Dataset extract>
=== Section Start ===
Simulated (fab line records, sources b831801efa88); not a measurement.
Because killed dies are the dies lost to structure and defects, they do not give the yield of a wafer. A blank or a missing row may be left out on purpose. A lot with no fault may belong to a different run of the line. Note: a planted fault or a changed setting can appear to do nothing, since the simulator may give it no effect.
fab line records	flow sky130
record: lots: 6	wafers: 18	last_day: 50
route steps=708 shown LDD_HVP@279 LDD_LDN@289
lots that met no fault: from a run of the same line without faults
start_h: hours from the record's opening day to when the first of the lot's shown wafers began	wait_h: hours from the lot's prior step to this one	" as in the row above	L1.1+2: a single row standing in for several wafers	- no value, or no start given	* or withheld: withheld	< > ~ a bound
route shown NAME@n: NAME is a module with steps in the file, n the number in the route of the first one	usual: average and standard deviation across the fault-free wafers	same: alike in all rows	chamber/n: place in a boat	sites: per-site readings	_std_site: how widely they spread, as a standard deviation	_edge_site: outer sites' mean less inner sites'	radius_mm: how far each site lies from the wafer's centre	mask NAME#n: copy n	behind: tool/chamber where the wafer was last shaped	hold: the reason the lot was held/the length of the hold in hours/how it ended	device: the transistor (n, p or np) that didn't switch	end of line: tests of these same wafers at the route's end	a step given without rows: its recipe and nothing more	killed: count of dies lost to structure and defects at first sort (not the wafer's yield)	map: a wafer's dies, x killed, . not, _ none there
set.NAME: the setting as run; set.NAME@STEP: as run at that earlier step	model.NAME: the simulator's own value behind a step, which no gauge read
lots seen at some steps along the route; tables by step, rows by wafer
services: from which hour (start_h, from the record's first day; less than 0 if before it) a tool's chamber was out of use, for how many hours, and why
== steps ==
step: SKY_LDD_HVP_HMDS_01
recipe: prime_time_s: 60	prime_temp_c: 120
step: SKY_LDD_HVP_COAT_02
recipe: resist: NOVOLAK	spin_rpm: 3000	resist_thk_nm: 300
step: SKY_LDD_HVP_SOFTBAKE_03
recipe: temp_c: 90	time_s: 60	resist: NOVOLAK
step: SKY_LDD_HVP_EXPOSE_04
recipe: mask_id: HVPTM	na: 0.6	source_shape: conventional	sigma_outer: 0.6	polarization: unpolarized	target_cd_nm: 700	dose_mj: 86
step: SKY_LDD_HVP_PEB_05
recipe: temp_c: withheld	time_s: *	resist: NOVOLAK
=== Section End ===

The lines above starting at the one that contains "step: SKY_LDD_HVP_EXPOSE_04" and ending at the one that contains "step: SKY_LDD_HVP_PEB_05" must be transcribed exactly, and no other lines may appear.

Written solution>
step: SKY_LDD_HVP_EXPOSE_04
recipe: mask_id: HVPTM	na: 0.6	source_shape: conventional	sigma_outer: 0.6	polarization: unpolarized	target_cd_nm: 700	dose_mj: 86
step: SKY_LDD_HVP_PEB_05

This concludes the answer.